_WORK ITEM_: Reproduce the full set of records that follow, exactly as shown.

------ DATA LISTING ------

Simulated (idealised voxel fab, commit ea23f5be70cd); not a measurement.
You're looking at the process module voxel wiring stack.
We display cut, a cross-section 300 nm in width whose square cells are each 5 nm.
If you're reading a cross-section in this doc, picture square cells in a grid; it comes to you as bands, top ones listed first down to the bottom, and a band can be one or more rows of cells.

------

_PROBLEM SOLUTION_:
Simulated (idealised voxel fab, commit ea23f5be70cd); not a measurement.
You're looking at the process module voxel wiring stack.
We display cut, a cross-section 300 nm in width whose square cells are each 5 nm.
If you're reading a cross-section in this doc, picture square cells in a grid; it comes to you as bands, top ones listed first down to the bottom, and a band can be one or more rows of cells.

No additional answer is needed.